DATASET EXCERPTS: Begin

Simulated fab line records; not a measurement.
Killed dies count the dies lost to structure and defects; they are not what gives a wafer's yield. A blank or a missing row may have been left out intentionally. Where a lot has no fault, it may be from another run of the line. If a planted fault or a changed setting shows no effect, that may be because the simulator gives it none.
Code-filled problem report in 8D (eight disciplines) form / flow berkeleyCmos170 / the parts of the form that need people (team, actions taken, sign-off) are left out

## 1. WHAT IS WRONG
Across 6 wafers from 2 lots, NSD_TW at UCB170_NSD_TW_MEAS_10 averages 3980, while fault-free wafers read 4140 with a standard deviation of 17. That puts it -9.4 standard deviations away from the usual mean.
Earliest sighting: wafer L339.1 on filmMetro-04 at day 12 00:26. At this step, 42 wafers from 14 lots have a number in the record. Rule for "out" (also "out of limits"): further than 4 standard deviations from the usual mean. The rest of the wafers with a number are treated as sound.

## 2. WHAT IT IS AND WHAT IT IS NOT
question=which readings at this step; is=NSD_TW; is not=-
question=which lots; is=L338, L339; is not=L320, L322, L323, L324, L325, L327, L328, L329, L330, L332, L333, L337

DATASET EXCERPTS: End

[EXERCISE] Give the entries again, every one of them exactly.

[WRITTEN SOLUTION]
Simulated fab line records; not a measurement.
Killed dies count the dies lost to structure and defects; they are not what gives a wafer's yield. A blank or a missing row may have been left out intentionally. Where a lot has no fault, it may be from another run of the line. If a planted fault or a changed setting shows no effect, that may be because the simulator gives it none.
Code-filled problem report in 8D (eight disciplines) form / flow berkeleyCmos170 / the parts of the form that need people (team, actions taken, sign-off) are left out

## 1. WHAT IS WRONG
Across 6 wafers from 2 lots, NSD_TW at UCB170_NSD_TW_MEAS_10 averages 3980, while fault-free wafers read 4140 with a standard deviation of 17. That puts it -9.4 standard deviations away from the usual mean.
Earliest sighting: wafer L339.1 on filmMetro-04 at day 12 00:26. At this step, 42 wafers from 14 lots have a number in the record. Rule for "out" (also "out of limits"): further than 4 standard deviations from the usual mean. The rest of the wafers with a number are treated as sound.

## 2. WHAT IT IS AND WHAT IT IS NOT
question=which readings at this step; is=NSD_TW; is not=-
question=which lots; is=L338, L339; is not=L320, L322, L323, L324, L325, L327, L328, L329, L330, L332, L333, L337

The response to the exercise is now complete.